━━ Excerpted data ━━

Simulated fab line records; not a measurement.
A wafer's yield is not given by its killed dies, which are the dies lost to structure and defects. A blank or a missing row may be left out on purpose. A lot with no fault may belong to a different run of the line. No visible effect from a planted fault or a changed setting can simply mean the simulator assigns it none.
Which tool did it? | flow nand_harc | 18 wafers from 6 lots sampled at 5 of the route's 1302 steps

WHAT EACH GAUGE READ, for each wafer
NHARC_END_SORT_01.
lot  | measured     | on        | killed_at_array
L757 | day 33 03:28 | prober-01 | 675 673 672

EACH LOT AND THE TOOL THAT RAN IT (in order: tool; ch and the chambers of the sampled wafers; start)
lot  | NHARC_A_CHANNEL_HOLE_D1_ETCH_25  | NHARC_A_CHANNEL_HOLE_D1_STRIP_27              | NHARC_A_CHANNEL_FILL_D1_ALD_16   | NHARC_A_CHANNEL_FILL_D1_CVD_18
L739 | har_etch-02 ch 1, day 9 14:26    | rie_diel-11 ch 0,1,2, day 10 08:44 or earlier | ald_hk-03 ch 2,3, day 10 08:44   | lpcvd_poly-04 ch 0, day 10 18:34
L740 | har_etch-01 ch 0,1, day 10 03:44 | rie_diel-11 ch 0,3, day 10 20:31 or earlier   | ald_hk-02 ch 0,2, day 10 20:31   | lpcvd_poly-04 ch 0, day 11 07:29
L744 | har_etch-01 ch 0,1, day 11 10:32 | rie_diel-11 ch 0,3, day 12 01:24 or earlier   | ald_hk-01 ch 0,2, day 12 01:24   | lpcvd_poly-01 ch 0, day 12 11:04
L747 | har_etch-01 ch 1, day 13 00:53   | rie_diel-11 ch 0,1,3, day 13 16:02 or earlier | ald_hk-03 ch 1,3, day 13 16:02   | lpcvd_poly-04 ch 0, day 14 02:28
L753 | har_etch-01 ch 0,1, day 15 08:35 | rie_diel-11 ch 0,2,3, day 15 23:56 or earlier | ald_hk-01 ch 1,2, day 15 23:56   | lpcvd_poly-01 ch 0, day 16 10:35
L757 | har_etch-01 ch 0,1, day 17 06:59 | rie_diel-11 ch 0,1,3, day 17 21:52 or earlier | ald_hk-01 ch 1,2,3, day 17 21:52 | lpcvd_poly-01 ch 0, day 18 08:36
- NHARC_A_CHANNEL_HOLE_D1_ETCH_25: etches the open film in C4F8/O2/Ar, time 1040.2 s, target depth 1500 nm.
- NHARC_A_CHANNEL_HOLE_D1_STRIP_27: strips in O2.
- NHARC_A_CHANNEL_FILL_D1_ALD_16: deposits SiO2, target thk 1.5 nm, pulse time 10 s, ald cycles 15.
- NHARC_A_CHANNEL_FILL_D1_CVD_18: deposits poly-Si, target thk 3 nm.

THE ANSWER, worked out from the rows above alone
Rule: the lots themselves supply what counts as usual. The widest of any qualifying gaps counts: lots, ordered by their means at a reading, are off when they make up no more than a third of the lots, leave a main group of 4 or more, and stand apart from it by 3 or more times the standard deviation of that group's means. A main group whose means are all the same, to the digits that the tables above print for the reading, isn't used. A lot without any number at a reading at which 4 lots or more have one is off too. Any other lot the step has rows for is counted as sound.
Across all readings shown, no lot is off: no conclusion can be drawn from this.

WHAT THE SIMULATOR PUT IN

━━━

• Action item:
Reproduce only the lines above spanning from the line containing "L740 | har_etch-01" through the line containing "L744 | har_etch-01", word for word.

• Exercise result:
L740 | har_etch-01 ch 0,1, day 10 03:44 | rie_diel-11 ch 0,3, day 10 20:31 or earlier   | ald_hk-02 ch 0,2, day 10 20:31   | lpcvd_poly-04 ch 0, day 11 07:29
L744 | har_etch-01 ch 0,1, day 11 10:32 | rie_diel-11 ch 0,3, day 12 01:24 or earlier   | ald_hk-01 ch 0,2, day 12 01:24   | lpcvd_poly-01 ch 0, day 12 11:04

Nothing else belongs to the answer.